● **WORK ITEM**
Below are some records; print every one of them exactly.

● **SUPPLIED RECORDS**
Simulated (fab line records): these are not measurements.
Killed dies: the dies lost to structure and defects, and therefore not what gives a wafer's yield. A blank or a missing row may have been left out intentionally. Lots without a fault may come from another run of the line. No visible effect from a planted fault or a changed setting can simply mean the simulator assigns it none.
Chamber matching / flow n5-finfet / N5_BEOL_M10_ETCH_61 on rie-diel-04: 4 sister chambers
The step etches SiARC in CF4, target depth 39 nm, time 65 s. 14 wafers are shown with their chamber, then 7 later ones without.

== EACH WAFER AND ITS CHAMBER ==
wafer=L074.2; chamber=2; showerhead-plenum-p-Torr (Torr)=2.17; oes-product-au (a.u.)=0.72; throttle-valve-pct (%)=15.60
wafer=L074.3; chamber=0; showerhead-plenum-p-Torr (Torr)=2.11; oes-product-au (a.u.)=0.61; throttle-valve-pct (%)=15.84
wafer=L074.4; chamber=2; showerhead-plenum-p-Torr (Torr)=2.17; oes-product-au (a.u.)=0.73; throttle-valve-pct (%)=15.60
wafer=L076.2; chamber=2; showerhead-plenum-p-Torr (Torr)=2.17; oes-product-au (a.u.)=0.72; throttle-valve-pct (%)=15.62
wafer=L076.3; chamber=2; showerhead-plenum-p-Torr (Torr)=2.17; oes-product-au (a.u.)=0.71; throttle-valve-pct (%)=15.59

● **RESULT**
Simulated (fab line records): these are not measurements.
Killed dies: the dies lost to structure and defects, and therefore not what gives a wafer's yield. A blank or a missing row may have been left out intentionally. Lots without a fault may come from another run of the line. No visible effect from a planted fault or a changed setting can simply mean the simulator assigns it none.
Chamber matching / flow n5-finfet / N5_BEOL_M10_ETCH_61 on rie-diel-04: 4 sister chambers
The step etches SiARC in CF4, target depth 39 nm, time 65 s. 14 wafers are shown with their chamber, then 7 later ones without.

== EACH WAFER AND ITS CHAMBER ==
wafer=L074.2; chamber=2; showerhead-plenum-p-Torr (Torr)=2.17; oes-product-au (a.u.)=0.72; throttle-valve-pct (%)=15.60
wafer=L074.3; chamber=0; showerhead-plenum-p-Torr (Torr)=2.11; oes-product-au (a.u.)=0.61; throttle-valve-pct (%)=15.84
wafer=L074.4; chamber=2; showerhead-plenum-p-Torr (Torr)=2.17; oes-product-au (a.u.)=0.73; throttle-valve-pct (%)=15.60
wafer=L076.2; chamber=2; showerhead-plenum-p-Torr (Torr)=2.17; oes-product-au (a.u.)=0.72; throttle-valve-pct (%)=15.62
wafer=L076.3; chamber=2; showerhead-plenum-p-Torr (Torr)=2.17; oes-product-au (a.u.)=0.71; throttle-valve-pct (%)=15.59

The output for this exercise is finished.